Exercise => Print exactly what the entries say, line by line, from the first line down to the one with "lots that met", inclusive.

Supplied entries =>
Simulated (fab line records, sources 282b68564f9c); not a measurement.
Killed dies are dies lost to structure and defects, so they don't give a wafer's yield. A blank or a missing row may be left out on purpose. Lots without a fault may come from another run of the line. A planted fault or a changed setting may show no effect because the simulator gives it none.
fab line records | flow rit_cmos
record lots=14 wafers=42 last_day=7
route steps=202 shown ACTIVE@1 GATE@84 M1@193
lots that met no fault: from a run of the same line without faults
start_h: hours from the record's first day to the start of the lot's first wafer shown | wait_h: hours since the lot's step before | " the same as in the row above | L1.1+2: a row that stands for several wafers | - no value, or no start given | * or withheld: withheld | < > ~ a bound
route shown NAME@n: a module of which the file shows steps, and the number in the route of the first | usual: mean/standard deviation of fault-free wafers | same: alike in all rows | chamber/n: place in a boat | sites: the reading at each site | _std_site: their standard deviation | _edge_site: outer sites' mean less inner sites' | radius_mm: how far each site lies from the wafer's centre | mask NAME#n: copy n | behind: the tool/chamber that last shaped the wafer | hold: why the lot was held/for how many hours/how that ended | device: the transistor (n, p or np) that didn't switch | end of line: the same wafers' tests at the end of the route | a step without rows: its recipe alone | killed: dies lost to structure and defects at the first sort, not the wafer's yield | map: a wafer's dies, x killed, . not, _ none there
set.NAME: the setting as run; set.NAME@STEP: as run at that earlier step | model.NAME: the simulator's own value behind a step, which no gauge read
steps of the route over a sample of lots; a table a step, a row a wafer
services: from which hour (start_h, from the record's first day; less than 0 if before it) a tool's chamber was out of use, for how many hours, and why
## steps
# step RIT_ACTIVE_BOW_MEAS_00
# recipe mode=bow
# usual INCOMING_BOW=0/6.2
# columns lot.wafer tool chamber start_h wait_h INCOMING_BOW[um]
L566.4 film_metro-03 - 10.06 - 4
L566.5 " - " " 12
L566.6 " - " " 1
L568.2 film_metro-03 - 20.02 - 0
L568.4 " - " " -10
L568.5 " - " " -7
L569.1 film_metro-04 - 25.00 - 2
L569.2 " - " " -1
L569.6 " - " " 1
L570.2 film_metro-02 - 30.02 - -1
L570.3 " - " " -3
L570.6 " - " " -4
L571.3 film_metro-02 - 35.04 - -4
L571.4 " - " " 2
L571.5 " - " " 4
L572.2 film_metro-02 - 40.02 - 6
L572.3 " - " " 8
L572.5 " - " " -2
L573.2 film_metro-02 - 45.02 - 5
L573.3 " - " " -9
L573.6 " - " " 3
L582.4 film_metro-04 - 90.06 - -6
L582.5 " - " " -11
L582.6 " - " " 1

Task output =>
Simulated (fab line records, sources 282b68564f9c); not a measurement.
Killed dies are dies lost to structure and defects, so they don't give a wafer's yield. A blank or a missing row may be left out on purpose. Lots without a fault may come from another run of the line. A planted fault or a changed setting may show no effect because the simulator gives it none.
fab line records | flow rit_cmos
record lots=14 wafers=42 last_day=7
route steps=202 shown ACTIVE@1 GATE@84 M1@193
lots that met no fault: from a run of the same line without faults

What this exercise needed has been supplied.